REQUIREMENT: Type out all the records again exactly.

•••••

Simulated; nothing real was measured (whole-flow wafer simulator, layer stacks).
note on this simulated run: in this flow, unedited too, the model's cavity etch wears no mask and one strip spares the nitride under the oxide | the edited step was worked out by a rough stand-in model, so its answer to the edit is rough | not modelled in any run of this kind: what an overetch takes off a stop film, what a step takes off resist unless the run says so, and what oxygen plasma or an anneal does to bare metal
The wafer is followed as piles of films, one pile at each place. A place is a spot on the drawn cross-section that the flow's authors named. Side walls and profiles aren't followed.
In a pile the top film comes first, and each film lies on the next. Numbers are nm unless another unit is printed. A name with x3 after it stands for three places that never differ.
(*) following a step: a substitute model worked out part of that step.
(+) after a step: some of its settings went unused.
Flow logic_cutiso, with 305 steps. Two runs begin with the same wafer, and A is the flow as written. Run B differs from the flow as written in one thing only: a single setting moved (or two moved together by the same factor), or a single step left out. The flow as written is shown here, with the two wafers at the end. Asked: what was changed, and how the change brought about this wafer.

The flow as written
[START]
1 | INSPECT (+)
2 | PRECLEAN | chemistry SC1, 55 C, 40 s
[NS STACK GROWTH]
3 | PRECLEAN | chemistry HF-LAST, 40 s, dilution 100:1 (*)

•••••

ANSWER BOX:
Simulated; nothing real was measured (whole-flow wafer simulator, layer stacks).
note on this simulated run: in this flow, unedited too, the model's cavity etch wears no mask and one strip spares the nitride under the oxide | the edited step was worked out by a rough stand-in model, so its answer to the edit is rough | not modelled in any run of this kind: what an overetch takes off a stop film, what a step takes off resist unless the run says so, and what oxygen plasma or an anneal does to bare metal
The wafer is followed as piles of films, one pile at each place. A place is a spot on the drawn cross-section that the flow's authors named. Side walls and profiles aren't followed.
In a pile the top film comes first, and each film lies on the next. Numbers are nm unless another unit is printed. A name with x3 after it stands for three places that never differ.
(*) following a step: a substitute model worked out part of that step.
(+) after a step: some of its settings went unused.
Flow logic_cutiso, with 305 steps. Two runs begin with the same wafer, and A is the flow as written. Run B differs from the flow as written in one thing only: a single setting moved (or two moved together by the same factor), or a single step left out. The flow as written is shown here, with the two wafers at the end. Asked: what was changed, and how the change brought about this wafer.

The flow as written
[START]
1 | INSPECT (+)
2 | PRECLEAN | chemistry SC1, 55 C, 40 s
[NS STACK GROWTH]
3 | PRECLEAN | chemistry HF-LAST, 40 s, dilution 100:1 (*)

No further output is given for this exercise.